◇ ◇ ◇ ◇ ◇

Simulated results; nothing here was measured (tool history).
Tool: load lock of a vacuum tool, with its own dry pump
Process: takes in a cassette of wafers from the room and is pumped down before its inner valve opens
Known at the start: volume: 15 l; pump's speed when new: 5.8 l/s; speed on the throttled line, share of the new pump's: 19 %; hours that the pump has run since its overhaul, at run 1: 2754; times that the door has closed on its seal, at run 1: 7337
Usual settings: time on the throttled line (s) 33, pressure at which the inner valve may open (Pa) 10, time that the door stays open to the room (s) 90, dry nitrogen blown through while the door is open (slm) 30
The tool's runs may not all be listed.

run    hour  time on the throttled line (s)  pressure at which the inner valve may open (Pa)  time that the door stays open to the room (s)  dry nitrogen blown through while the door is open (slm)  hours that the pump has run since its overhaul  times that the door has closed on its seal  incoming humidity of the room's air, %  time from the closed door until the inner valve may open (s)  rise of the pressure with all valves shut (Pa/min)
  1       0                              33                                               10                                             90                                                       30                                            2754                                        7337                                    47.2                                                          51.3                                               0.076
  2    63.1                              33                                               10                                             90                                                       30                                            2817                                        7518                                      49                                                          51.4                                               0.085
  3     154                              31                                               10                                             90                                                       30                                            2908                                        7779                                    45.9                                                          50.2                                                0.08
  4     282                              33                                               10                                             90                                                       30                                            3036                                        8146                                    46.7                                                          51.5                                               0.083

◇ ◇ ◇ ◇ ◇

• ASSIGNMENT: Exactly as written, repeat the lines from the start of the listing through the line containing "The tool's runs may not all be listed.", both included.

• TASK SOLUTION:
Simulated results; nothing here was measured (tool history).
Tool: load lock of a vacuum tool, with its own dry pump
Process: takes in a cassette of wafers from the room and is pumped down before its inner valve opens
Known at the start: volume: 15 l; pump's speed when new: 5.8 l/s; speed on the throttled line, share of the new pump's: 19 %; hours that the pump has run since its overhaul, at run 1: 2754; times that the door has closed on its seal, at run 1: 7337
Usual settings: time on the throttled line (s) 33, pressure at which the inner valve may open (Pa) 10, time that the door stays open to the room (s) 90, dry nitrogen blown through while the door is open (slm) 30
The tool's runs may not all be listed.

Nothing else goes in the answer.